*** Begin section ***

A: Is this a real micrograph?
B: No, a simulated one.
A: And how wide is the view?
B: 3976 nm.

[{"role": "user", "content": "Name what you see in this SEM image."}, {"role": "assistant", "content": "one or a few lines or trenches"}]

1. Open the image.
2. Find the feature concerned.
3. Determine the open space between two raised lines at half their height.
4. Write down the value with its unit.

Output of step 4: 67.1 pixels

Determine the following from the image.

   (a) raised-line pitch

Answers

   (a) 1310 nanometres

*** End section ***

### REQUIREMENT:
Would you restate each line of the material above word for word?

### PROBLEM SOLUTION:
A: Is this a real micrograph?
B: No, a simulated one.
A: And how wide is the view?
B: 3976 nm.

[{"role": "user", "content": "Name what you see in this SEM image."}, {"role": "assistant", "content": "one or a few lines or trenches"}]

1. Open the image.
2. Find the feature concerned.
3. Determine the open space between two raised lines at half their height.
4. Write down the value with its unit.

Output of step 4: 67.1 pixels

Determine the following from the image.

   (a) raised-line pitch

Answers

   (a) 1310 nanometres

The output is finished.